***** RECORD EXCERPTS

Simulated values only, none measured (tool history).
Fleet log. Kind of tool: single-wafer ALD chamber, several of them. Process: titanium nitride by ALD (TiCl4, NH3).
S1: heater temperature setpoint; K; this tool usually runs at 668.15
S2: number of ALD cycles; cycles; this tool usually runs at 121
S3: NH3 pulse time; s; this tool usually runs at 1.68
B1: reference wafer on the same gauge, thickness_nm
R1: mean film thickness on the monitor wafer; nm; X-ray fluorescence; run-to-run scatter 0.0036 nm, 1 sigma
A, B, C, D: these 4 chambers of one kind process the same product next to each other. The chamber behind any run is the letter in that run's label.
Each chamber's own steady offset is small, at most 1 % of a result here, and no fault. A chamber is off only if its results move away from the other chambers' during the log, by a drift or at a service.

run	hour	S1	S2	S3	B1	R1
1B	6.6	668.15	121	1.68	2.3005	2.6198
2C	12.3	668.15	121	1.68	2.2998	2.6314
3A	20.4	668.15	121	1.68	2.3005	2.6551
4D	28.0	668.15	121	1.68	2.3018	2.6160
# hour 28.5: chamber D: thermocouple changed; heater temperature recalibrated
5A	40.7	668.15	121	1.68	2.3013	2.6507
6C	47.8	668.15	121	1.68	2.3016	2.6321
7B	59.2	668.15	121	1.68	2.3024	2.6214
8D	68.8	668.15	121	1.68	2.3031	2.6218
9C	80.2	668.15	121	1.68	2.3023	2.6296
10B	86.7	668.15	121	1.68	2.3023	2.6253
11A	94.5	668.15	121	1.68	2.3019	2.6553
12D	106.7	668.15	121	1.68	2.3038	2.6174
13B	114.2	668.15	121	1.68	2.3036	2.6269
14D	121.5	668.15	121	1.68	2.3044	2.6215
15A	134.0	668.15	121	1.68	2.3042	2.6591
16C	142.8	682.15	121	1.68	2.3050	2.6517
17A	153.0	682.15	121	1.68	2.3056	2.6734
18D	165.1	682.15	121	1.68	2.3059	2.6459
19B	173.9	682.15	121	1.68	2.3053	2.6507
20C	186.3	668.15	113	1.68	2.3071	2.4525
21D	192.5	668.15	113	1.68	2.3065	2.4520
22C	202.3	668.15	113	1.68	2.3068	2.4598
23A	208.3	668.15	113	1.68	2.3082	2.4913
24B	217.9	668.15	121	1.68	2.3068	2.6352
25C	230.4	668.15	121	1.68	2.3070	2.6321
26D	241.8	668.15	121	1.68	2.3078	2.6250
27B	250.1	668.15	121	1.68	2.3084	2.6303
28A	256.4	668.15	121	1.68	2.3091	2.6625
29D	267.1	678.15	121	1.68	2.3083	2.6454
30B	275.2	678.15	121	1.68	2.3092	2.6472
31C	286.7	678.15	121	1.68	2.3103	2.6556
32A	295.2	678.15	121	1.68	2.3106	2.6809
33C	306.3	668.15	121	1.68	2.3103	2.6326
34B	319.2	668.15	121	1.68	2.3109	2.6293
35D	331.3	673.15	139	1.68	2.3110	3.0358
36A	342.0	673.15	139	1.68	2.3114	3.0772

**********

» REQUIRED ACTION:
Extract from the records above the lines from the one containing "R1: mean film" to the one containing "A, B, C, D: these", both lines included, exactly as they appear and with nothing else.

» REPLY:
R1: mean film thickness on the monitor wafer; nm; X-ray fluorescence; run-to-run scatter 0.0036 nm, 1 sigma
A, B, C, D: these 4 chambers of one kind process the same product next to each other. The chamber behind any run is the letter in that run's label.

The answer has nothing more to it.